════════════════

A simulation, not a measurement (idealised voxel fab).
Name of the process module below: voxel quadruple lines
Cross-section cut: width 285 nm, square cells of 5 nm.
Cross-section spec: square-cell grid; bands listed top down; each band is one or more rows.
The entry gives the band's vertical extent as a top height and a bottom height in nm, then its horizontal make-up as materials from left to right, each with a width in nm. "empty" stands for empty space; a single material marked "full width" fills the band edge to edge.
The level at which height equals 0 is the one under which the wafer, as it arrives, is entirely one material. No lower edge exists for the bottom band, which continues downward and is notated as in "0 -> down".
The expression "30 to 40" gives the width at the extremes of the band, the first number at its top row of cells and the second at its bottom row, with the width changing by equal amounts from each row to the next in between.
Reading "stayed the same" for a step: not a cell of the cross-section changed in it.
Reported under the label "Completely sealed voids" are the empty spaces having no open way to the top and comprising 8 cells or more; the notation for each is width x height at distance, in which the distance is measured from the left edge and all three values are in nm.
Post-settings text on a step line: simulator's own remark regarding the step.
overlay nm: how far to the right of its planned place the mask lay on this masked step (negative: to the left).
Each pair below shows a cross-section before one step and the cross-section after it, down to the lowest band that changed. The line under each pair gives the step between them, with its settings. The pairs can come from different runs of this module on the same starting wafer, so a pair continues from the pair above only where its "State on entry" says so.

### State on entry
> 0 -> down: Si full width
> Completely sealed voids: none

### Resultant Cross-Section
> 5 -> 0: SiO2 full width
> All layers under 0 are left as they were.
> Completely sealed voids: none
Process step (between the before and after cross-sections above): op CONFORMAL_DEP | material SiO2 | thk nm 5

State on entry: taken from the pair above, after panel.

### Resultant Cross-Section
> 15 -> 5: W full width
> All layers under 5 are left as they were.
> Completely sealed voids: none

════════════════

Activity: Line by line, reproduce the data exactly.

Your response:
A simulation, not a measurement (idealised voxel fab).
Name of the process module below: voxel quadruple lines
Cross-section cut: width 285 nm, square cells of 5 nm.
Cross-section spec: square-cell grid; bands listed top down; each band is one or more rows.
The entry gives the band's vertical extent as a top height and a bottom height in nm, then its horizontal make-up as materials from left to right, each with a width in nm. "empty" stands for empty space; a single material marked "full width" fills the band edge to edge.
The level at which height equals 0 is the one under which the wafer, as it arrives, is entirely one material. No lower edge exists for the bottom band, which continues downward and is notated as in "0 -> down".
The expression "30 to 40" gives the width at the extremes of the band, the first number at its top row of cells and the second at its bottom row, with the width changing by equal amounts from each row to the next in between.
Reading "stayed the same" for a step: not a cell of the cross-section changed in it.
Reported under the label "Completely sealed voids" are the empty spaces having no open way to the top and comprising 8 cells or more; the notation for each is width x height at distance, in which the distance is measured from the left edge and all three values are in nm.
Post-settings text on a step line: simulator's own remark regarding the step.
overlay nm: how far to the right of its planned place the mask lay on this masked step (negative: to the left).
Each pair below shows a cross-section before one step and the cross-section after it, down to the lowest band that changed. The line under each pair gives the step between them, with its settings. The pairs can come from different runs of this module on the same starting wafer, so a pair continues from the pair above only where its "State on entry" says so.

### State on entry
> 0 -> down: Si full width
> Completely sealed voids: none

### Resultant Cross-Section
> 5 -> 0: SiO2 full width
> All layers under 0 are left as they were.
> Completely sealed voids: none
Process step (between the before and after cross-sections above): op CONFORMAL_DEP | material SiO2 | thk nm 5

State on entry: taken from the pair above, after panel.

### Resultant Cross-Section
> 15 -> 5: W full width
> All layers under 5 are left as they were.
> Completely sealed voids: none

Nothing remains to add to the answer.